Recorded data:
........

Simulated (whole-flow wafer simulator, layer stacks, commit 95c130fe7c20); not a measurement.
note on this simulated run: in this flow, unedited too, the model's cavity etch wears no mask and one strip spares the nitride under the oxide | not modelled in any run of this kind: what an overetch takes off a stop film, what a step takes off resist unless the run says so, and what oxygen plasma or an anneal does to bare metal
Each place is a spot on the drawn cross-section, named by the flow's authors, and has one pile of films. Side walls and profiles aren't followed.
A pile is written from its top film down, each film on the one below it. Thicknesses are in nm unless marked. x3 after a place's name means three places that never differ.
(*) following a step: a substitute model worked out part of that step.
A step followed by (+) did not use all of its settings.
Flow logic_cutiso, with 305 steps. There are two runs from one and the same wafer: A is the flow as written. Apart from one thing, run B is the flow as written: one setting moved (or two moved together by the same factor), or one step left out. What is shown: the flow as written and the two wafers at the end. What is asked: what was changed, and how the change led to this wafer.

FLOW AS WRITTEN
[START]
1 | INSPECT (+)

........

Action item: Could you retype exactly the lines from the first one of the records through the line containing "note on this", both included, and nothing more?

Your response:
Simulated (whole-flow wafer simulator, layer stacks, commit 95c130fe7c20); not a measurement.
note on this simulated run: in this flow, unedited too, the model's cavity etch wears no mask and one strip spares the nitride under the oxide | not modelled in any run of this kind: what an overetch takes off a stop film, what a step takes off resist unless the run says so, and what oxygen plasma or an anneal does to bare metal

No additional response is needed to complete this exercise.